### Brief
Your answer should consist only of the lines below from the one with "pump_speed_pct: speed of" through the one with "warmer_back_c: how much", copied exactly.

________________________
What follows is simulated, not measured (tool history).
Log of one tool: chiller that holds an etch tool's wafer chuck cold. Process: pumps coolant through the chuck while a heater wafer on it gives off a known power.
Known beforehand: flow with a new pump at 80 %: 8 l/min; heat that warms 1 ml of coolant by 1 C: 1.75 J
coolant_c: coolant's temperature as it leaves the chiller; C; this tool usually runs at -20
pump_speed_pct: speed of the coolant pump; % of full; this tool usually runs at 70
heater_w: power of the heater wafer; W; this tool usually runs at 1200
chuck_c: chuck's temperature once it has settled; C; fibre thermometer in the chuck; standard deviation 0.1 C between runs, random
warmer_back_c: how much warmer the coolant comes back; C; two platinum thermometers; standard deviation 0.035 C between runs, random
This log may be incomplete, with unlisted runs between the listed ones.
________________________

### Worked solution
pump_speed_pct: speed of the coolant pump; % of full; this tool usually runs at 70
heater_w: power of the heater wafer; W; this tool usually runs at 1200
chuck_c: chuck's temperature once it has settled; C; fibre thermometer in the chuck; standard deviation 0.1 C between runs, random
warmer_back_c: how much warmer the coolant comes back; C; two platinum thermometers; standard deviation 0.035 C between runs, random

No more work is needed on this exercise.